Please write out all of the entries exactly as they appear.

[Opening EXCERPTED DATA section]

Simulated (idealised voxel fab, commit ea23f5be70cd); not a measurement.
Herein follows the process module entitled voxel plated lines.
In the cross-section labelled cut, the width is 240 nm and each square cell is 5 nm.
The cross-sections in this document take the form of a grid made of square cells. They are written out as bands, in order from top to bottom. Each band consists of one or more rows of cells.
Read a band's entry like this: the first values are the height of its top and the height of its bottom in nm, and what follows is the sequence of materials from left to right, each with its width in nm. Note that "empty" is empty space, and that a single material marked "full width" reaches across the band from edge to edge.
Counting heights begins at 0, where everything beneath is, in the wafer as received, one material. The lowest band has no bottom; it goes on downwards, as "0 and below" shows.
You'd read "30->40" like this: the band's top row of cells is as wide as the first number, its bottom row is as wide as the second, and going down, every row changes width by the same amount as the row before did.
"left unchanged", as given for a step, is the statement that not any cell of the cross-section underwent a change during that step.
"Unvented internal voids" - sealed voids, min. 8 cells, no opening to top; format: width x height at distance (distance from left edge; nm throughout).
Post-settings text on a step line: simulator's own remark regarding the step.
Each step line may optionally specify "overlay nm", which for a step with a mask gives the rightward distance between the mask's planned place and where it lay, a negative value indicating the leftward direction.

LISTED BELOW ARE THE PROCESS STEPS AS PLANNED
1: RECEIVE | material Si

[Closing EXCERPTED DATA section]

TASK RESULT:
Simulated (idealised voxel fab, commit ea23f5be70cd); not a measurement.
Herein follows the process module entitled voxel plated lines.
In the cross-section labelled cut, the width is 240 nm and each square cell is 5 nm.
The cross-sections in this document take the form of a grid made of square cells. They are written out as bands, in order from top to bottom. Each band consists of one or more rows of cells.
Read a band's entry like this: the first values are the height of its top and the height of its bottom in nm, and what follows is the sequence of materials from left to right, each with its width in nm. Note that "empty" is empty space, and that a single material marked "full width" reaches across the band from edge to edge.
Counting heights begins at 0, where everything beneath is, in the wafer as received, one material. The lowest band has no bottom; it goes on downwards, as "0 and below" shows.
You'd read "30->40" like this: the band's top row of cells is as wide as the first number, its bottom row is as wide as the second, and going down, every row changes width by the same amount as the row before did.
"left unchanged", as given for a step, is the statement that not any cell of the cross-section underwent a change during that step.
"Unvented internal voids" - sealed voids, min. 8 cells, no opening to top; format: width x height at distance (distance from left edge; nm throughout).
Post-settings text on a step line: simulator's own remark regarding the step.
Each step line may optionally specify "overlay nm", which for a step with a mask gives the rightward distance between the mask's planned place and where it lay, a negative value indicating the leftward direction.

LISTED BELOW ARE THE PROCESS STEPS AS PLANNED
1: RECEIVE | material Si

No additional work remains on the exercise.